━━━━━━━━━━

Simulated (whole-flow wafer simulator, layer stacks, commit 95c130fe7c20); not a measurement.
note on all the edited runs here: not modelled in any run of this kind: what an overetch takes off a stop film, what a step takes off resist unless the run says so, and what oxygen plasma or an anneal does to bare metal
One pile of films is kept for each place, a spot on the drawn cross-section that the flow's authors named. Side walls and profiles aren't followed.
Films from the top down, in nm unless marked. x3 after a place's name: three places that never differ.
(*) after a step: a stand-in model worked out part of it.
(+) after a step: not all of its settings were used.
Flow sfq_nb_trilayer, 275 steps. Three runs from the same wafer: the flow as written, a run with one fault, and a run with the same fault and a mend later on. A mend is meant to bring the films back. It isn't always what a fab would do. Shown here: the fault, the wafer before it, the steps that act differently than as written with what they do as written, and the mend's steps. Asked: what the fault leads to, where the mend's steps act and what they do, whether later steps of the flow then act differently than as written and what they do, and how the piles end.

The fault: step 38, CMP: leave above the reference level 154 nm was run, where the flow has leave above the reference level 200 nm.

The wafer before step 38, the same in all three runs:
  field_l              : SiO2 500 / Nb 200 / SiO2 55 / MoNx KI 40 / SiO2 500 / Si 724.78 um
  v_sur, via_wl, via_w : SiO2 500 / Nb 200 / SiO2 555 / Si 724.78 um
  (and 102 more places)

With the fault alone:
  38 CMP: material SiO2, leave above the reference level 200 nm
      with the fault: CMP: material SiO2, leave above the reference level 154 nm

━━━━━━━━━━

EXERCISE:
Starting at the first line of the data above, retype each line exactly until you reach the line containing "38 CMP: material", and include that line too.

EXERCISE ANSWER:
Simulated (whole-flow wafer simulator, layer stacks, commit 95c130fe7c20); not a measurement.
note on all the edited runs here: not modelled in any run of this kind: what an overetch takes off a stop film, what a step takes off resist unless the run says so, and what oxygen plasma or an anneal does to bare metal
One pile of films is kept for each place, a spot on the drawn cross-section that the flow's authors named. Side walls and profiles aren't followed.
Films from the top down, in nm unless marked. x3 after a place's name: three places that never differ.
(*) after a step: a stand-in model worked out part of it.
(+) after a step: not all of its settings were used.
Flow sfq_nb_trilayer, 275 steps. Three runs from the same wafer: the flow as written, a run with one fault, and a run with the same fault and a mend later on. A mend is meant to bring the films back. It isn't always what a fab would do. Shown here: the fault, the wafer before it, the steps that act differently than as written with what they do as written, and the mend's steps. Asked: what the fault leads to, where the mend's steps act and what they do, whether later steps of the flow then act differently than as written and what they do, and how the piles end.

The fault: step 38, CMP: leave above the reference level 154 nm was run, where the flow has leave above the reference level 200 nm.

The wafer before step 38, the same in all three runs:
  field_l              : SiO2 500 / Nb 200 / SiO2 55 / MoNx KI 40 / SiO2 500 / Si 724.78 um
  v_sur, via_wl, via_w : SiO2 500 / Nb 200 / SiO2 555 / Si 724.78 um
  (and 102 more places)

With the fault alone:
  38 CMP: material SiO2, leave above the reference level 200 nm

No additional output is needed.